§ Activity:
For every entry that follows, return an identical copy.

§ Given information:
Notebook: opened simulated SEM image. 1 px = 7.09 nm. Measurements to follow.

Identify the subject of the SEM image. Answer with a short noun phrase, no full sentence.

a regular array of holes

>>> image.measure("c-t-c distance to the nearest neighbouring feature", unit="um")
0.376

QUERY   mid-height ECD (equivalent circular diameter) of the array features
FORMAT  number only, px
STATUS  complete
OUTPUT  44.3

§ Your solution:
Notebook: opened simulated SEM image. 1 px = 7.09 nm. Measurements to follow.

Identify the subject of the SEM image. Answer with a short noun phrase, no full sentence.

a regular array of holes

>>> image.measure("c-t-c distance to the nearest neighbouring feature", unit="um")
0.376

QUERY   mid-height ECD (equivalent circular diameter) of the array features
FORMAT  number only, px
STATUS  complete
OUTPUT  44.3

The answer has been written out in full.